Assigned task = For this task, copy the data that follows exactly, keeping every character.

Records shown =
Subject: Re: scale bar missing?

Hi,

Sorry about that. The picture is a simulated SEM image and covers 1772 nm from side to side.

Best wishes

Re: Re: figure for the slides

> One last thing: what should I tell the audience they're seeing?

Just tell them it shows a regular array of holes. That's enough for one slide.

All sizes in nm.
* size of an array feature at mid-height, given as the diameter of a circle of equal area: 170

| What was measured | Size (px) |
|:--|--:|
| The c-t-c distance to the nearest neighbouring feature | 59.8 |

Written reply =
Subject: Re: scale bar missing?

Hi,

Sorry about that. The picture is a simulated SEM image and covers 1772 nm from side to side.

Best wishes

Re: Re: figure for the slides

> One last thing: what should I tell the audience they're seeing?

Just tell them it shows a regular array of holes. That's enough for one slide.

All sizes in nm.
* size of an array feature at mid-height, given as the diameter of a circle of equal area: 170

| What was measured | Size (px) |
|:--|--:|
| The c-t-c distance to the nearest neighbouring feature | 59.8 |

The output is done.